Work item
Reproduce the entries shown below only from the line with "9 | CMP (height nm 5) |" down to the line with "materials SiN) |", keeping both end lines and copying each one exactly.

Data to examine
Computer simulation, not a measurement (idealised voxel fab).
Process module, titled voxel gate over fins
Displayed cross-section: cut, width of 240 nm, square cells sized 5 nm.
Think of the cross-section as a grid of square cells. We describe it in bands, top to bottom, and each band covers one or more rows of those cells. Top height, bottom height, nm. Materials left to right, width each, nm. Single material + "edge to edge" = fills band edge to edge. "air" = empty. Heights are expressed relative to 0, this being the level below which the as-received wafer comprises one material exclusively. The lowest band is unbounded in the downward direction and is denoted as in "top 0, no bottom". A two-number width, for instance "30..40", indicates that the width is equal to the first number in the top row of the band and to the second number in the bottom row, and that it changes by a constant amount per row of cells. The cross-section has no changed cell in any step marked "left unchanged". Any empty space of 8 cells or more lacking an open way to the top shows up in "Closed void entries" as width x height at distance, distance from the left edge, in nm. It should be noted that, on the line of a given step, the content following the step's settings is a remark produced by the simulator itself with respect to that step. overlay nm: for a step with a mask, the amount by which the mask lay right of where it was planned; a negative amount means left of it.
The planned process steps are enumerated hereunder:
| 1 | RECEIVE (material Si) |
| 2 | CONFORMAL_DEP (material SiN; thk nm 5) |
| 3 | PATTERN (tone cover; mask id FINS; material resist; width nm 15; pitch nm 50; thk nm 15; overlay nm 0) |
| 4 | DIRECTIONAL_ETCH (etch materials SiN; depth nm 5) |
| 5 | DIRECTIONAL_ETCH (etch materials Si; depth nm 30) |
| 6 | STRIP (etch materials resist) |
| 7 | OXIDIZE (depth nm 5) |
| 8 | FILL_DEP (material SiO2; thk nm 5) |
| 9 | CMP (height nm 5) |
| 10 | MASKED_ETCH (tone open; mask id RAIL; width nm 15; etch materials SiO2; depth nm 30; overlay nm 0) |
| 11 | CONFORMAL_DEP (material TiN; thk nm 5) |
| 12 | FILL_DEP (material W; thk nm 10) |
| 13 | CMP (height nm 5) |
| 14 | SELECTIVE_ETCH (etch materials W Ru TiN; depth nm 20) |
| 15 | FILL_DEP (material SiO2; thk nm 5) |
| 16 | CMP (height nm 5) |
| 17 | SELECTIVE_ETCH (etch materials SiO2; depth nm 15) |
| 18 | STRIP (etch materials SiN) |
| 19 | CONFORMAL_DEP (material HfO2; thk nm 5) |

Your response
| 9 | CMP (height nm 5) |
| 10 | MASKED_ETCH (tone open; mask id RAIL; width nm 15; etch materials SiO2; depth nm 30; overlay nm 0) |
| 11 | CONFORMAL_DEP (material TiN; thk nm 5) |
| 12 | FILL_DEP (material W; thk nm 10) |
| 13 | CMP (height nm 5) |
| 14 | SELECTIVE_ETCH (etch materials W Ru TiN; depth nm 20) |
| 15 | FILL_DEP (material SiO2; thk nm 5) |
| 16 | CMP (height nm 5) |
| 17 | SELECTIVE_ETCH (etch materials SiO2; depth nm 15) |
| 18 | STRIP (etch materials SiN) |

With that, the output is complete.